|---|

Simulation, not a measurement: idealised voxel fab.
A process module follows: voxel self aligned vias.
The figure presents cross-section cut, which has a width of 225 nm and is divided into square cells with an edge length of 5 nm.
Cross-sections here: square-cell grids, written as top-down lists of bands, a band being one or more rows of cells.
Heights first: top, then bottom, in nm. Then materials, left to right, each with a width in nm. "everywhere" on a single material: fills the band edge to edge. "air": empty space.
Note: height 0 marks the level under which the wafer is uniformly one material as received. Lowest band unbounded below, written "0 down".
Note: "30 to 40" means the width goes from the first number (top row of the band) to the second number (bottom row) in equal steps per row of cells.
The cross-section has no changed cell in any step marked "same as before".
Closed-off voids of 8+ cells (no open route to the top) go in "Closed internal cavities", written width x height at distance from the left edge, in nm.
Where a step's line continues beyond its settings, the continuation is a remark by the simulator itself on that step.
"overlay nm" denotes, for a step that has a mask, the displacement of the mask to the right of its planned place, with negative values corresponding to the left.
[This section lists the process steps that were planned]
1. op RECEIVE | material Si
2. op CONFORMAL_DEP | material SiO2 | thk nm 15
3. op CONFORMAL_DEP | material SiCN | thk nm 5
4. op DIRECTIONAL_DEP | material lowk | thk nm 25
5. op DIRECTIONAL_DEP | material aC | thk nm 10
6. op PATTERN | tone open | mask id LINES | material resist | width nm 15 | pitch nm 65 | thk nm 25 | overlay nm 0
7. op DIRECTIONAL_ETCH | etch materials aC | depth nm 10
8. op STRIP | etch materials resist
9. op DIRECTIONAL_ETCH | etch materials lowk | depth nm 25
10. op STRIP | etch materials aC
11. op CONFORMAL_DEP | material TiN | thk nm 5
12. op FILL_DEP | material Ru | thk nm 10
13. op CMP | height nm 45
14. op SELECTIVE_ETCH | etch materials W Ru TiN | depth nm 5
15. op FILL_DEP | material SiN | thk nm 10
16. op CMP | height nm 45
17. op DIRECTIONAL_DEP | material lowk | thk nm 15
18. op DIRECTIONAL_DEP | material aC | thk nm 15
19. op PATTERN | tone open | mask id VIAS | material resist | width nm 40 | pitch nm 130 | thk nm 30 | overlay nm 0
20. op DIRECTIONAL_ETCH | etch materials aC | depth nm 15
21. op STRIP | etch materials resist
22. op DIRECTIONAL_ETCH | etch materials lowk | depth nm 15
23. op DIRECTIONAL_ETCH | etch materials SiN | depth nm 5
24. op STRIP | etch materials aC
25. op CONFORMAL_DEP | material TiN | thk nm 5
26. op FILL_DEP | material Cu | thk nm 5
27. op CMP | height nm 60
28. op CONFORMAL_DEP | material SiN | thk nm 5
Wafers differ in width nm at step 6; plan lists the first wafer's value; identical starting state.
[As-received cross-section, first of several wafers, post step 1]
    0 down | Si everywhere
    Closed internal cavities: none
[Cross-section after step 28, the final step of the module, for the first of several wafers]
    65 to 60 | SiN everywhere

|---|

● REQUIREMENT
Take the lines from the first line of the listing up to and including the line with "13. op CMP | height nm 45" and give them again exactly.

● EXERCISE RESPONSE
Simulation, not a measurement: idealised voxel fab.
A process module follows: voxel self aligned vias.
The figure presents cross-section cut, which has a width of 225 nm and is divided into square cells with an edge length of 5 nm.
Cross-sections here: square-cell grids, written as top-down lists of bands, a band being one or more rows of cells.
Heights first: top, then bottom, in nm. Then materials, left to right, each with a width in nm. "everywhere" on a single material: fills the band edge to edge. "air": empty space.
Note: height 0 marks the level under which the wafer is uniformly one material as received. Lowest band unbounded below, written "0 down".
Note: "30 to 40" means the width goes from the first number (top row of the band) to the second number (bottom row) in equal steps per row of cells.
The cross-section has no changed cell in any step marked "same as before".
Closed-off voids of 8+ cells (no open route to the top) go in "Closed internal cavities", written width x height at distance from the left edge, in nm.
Where a step's line continues beyond its settings, the continuation is a remark by the simulator itself on that step.
"overlay nm" denotes, for a step that has a mask, the displacement of the mask to the right of its planned place, with negative values corresponding to the left.
[This section lists the process steps that were planned]
1. op RECEIVE | material Si
2. op CONFORMAL_DEP | material SiO2 | thk nm 15
3. op CONFORMAL_DEP | material SiCN | thk nm 5
4. op DIRECTIONAL_DEP | material lowk | thk nm 25
5. op DIRECTIONAL_DEP | material aC | thk nm 10
6. op PATTERN | tone open | mask id LINES | material resist | width nm 15 | pitch nm 65 | thk nm 25 | overlay nm 0
7. op DIRECTIONAL_ETCH | etch materials aC | depth nm 10
8. op STRIP | etch materials resist
9. op DIRECTIONAL_ETCH | etch materials lowk | depth nm 25
10. op STRIP | etch materials aC
11. op CONFORMAL_DEP | material TiN | thk nm 5
12. op FILL_DEP | material Ru | thk nm 10
13. op CMP | height nm 45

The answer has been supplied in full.